╔══
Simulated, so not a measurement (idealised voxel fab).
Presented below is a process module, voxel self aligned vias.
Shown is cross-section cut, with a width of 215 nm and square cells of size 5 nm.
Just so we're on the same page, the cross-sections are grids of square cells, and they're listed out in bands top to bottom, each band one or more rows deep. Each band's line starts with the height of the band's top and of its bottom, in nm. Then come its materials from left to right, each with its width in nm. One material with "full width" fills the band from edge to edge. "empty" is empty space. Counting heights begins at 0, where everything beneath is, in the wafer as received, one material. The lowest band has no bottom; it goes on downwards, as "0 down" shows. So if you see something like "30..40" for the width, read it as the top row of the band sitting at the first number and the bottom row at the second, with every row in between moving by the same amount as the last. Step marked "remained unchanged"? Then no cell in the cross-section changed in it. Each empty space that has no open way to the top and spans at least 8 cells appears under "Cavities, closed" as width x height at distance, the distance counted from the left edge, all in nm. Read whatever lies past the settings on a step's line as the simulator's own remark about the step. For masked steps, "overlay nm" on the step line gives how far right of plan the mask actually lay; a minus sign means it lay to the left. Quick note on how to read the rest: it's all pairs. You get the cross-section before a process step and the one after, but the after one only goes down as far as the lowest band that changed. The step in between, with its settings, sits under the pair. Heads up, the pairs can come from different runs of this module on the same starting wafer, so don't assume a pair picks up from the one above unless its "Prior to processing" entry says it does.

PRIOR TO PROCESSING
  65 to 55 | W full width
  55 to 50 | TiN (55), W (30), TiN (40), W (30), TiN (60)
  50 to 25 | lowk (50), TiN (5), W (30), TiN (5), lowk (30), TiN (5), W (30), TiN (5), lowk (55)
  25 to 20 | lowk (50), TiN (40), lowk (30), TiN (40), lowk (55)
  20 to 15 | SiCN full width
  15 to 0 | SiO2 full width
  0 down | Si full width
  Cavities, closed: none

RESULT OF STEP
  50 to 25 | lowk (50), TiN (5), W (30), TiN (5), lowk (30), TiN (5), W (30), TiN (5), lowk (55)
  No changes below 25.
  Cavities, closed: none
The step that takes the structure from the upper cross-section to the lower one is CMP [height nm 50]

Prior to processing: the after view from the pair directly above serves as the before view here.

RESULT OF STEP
╚══

■ Work item
Using the entries above, return exactly the lines from the line with "The step that" to the line with "Prior to processing: the", counting both of those lines.

■ Written answer
The step that takes the structure from the upper cross-section to the lower one is CMP [height nm 50]

Prior to processing: the after view from the pair directly above serves as the before view here.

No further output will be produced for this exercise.